** Work order **
Print this span of the material below exactly: the line with "pixel_size: 5.11 nm", the line with "In this image, the", and every line between them, but nothing else.

↓↓↓
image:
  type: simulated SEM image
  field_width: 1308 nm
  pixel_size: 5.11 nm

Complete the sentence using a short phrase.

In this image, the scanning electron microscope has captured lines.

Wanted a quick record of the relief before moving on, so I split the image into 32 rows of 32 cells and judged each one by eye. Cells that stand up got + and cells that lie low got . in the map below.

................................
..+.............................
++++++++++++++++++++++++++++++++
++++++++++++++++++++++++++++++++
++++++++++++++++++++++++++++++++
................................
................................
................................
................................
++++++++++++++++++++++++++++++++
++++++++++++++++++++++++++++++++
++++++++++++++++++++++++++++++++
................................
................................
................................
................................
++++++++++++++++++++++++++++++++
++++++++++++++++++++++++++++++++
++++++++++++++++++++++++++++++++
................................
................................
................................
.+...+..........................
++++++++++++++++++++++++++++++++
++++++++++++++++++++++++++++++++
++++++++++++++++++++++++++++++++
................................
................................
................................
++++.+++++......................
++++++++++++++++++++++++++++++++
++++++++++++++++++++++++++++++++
↑↑↑

** Response **
  pixel_size: 5.11 nm

Complete the sentence using a short phrase.

In this image, the scanning electron microscope has captured lines.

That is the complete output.